- Requirement: Word for word, retype the entire listing.

- Data under study:
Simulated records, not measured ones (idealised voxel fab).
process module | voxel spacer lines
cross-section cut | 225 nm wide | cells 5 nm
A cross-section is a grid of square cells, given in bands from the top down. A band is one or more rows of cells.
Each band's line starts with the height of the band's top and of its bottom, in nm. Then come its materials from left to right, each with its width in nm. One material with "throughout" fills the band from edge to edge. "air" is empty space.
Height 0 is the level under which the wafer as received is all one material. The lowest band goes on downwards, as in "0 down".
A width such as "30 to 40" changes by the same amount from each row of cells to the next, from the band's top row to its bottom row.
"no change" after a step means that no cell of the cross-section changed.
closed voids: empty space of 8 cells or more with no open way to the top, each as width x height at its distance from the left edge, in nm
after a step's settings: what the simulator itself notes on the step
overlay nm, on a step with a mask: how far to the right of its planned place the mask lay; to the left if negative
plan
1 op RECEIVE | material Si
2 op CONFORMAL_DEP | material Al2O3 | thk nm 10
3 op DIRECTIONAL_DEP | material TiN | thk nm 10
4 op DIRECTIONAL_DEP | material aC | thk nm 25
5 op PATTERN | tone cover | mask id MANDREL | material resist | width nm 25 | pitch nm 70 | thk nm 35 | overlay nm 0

- Solution:
Simulated records, not measured ones (idealised voxel fab).
process module | voxel spacer lines
cross-section cut | 225 nm wide | cells 5 nm
A cross-section is a grid of square cells, given in bands from the top down. A band is one or more rows of cells.
Each band's line starts with the height of the band's top and of its bottom, in nm. Then come its materials from left to right, each with its width in nm. One material with "throughout" fills the band from edge to edge. "air" is empty space.
Height 0 is the level under which the wafer as received is all one material. The lowest band goes on downwards, as in "0 down".
A width such as "30 to 40" changes by the same amount from each row of cells to the next, from the band's top row to its bottom row.
"no change" after a step means that no cell of the cross-section changed.
closed voids: empty space of 8 cells or more with no open way to the top, each as width x height at its distance from the left edge, in nm
after a step's settings: what the simulator itself notes on the step
overlay nm, on a step with a mask: how far to the right of its planned place the mask lay; to the left if negative
plan
1 op RECEIVE | material Si
2 op CONFORMAL_DEP | material Al2O3 | thk nm 10
3 op DIRECTIONAL_DEP | material TiN | thk nm 10
4 op DIRECTIONAL_DEP | material aC | thk nm 25
5 op PATTERN | tone cover | mask id MANDREL | material resist | width nm 25 | pitch nm 70 | thk nm 35 | overlay nm 0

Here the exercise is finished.